→ Work item:
The lines needed are those from the start of the records through the line holding "note on this", each copied exactly.

--

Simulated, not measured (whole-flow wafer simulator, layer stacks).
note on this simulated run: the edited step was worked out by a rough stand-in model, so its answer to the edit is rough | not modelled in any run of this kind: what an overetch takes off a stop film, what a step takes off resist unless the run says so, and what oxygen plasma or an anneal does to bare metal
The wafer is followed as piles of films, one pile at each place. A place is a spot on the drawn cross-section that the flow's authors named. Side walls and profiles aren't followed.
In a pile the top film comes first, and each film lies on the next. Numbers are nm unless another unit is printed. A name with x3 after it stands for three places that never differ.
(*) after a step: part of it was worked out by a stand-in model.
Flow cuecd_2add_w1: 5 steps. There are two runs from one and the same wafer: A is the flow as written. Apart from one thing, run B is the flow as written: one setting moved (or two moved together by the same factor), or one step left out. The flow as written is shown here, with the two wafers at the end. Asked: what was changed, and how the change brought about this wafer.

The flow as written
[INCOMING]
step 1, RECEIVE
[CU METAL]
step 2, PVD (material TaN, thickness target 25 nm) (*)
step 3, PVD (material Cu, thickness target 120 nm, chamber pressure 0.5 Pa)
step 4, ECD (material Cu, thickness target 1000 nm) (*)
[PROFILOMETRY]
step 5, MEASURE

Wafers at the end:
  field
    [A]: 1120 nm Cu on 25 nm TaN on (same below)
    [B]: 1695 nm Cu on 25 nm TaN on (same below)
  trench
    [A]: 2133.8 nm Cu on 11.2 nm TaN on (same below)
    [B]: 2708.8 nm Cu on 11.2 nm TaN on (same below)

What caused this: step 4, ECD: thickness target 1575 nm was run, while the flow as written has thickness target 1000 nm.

--

→ Exercise solution:
Simulated, not measured (whole-flow wafer simulator, layer stacks).
note on this simulated run: the edited step was worked out by a rough stand-in model, so its answer to the edit is rough | not modelled in any run of this kind: what an overetch takes off a stop film, what a step takes off resist unless the run says so, and what oxygen plasma or an anneal does to bare metal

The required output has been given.